Supplied material:
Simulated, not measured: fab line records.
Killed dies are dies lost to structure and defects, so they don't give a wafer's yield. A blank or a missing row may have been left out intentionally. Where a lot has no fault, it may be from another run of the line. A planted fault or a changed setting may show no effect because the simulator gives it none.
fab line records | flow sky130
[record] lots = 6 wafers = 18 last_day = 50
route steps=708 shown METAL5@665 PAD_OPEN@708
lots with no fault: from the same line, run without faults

Task item:
Exact reproduction of the whole material is the required answer.

Result:
Simulated, not measured: fab line records.
Killed dies are dies lost to structure and defects, so they don't give a wafer's yield. A blank or a missing row may have been left out intentionally. Where a lot has no fault, it may be from another run of the line. A planted fault or a changed setting may show no effect because the simulator gives it none.
fab line records | flow sky130
[record] lots = 6 wafers = 18 last_day = 50
route steps=708 shown METAL5@665 PAD_OPEN@708
lots with no fault: from the same line, run without faults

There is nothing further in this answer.